## Work instruction:
Among the lines below, copy exactly those from the one with "route steps=202 shown" through the one with "lots that met", counting both ends.

## Provided records:
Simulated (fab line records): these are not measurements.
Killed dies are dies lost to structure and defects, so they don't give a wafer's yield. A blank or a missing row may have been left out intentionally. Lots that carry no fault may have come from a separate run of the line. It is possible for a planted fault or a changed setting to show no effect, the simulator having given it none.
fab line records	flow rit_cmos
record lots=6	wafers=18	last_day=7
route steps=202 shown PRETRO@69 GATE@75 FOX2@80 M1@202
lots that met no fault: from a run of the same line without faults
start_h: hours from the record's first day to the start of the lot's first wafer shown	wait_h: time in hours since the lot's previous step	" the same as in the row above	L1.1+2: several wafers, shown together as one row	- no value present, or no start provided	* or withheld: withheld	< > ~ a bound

## Answer section:
route steps=202 shown PRETRO@69 GATE@75 FOX2@80 M1@202
lots that met no fault: from a run of the same line without faults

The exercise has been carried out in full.